▶ WORK TASK:
Below are records; quote them exactly from the first line through the line that contains "Because killed dies".

===== RECORD EXTRACTS =====

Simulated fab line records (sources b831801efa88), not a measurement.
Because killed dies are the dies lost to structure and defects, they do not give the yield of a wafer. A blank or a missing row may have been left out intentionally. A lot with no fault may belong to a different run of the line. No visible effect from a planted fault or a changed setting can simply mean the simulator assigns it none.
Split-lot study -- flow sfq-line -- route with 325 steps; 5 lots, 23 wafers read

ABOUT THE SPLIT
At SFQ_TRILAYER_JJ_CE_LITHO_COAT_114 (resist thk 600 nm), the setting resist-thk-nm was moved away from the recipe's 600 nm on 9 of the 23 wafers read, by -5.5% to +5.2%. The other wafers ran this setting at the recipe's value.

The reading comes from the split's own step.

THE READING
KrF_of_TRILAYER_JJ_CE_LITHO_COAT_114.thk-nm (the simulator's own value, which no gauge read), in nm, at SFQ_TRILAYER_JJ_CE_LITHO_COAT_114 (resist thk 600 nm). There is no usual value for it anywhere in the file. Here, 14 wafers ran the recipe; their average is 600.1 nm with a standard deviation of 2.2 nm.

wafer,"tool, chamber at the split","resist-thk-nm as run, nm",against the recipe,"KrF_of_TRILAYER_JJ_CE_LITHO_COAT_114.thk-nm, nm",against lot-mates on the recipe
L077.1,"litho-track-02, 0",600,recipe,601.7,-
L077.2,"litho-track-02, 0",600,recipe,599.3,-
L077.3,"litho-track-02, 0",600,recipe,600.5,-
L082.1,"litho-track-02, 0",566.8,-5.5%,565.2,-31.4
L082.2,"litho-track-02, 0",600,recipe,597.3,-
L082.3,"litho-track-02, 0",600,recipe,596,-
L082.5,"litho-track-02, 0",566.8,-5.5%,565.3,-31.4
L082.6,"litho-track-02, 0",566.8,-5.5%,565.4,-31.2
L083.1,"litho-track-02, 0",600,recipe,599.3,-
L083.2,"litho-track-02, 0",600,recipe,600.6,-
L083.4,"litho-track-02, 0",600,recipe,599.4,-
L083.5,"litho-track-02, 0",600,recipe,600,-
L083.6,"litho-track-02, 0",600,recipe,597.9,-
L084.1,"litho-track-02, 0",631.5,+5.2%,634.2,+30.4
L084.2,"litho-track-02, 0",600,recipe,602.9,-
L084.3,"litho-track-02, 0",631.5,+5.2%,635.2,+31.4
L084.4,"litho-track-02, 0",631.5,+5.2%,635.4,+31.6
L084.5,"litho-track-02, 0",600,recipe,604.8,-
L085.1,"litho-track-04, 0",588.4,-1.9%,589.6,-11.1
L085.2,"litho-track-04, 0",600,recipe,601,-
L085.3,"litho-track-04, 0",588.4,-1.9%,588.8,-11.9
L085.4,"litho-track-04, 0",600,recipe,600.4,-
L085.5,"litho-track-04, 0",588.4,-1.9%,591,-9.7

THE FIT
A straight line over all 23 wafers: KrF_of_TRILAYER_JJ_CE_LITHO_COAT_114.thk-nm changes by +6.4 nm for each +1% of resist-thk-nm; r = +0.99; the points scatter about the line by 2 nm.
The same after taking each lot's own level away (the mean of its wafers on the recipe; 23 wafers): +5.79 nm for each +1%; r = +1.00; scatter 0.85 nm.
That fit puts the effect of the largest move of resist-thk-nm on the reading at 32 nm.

=====

▶ SOLUTION:
Simulated fab line records (sources b831801efa88), not a measurement.
Because killed dies are the dies lost to structure and defects, they do not give the yield of a wafer. A blank or a missing row may have been left out intentionally. A lot with no fault may belong to a different run of the line. No visible effect from a planted fault or a changed setting can simply mean the simulator assigns it none.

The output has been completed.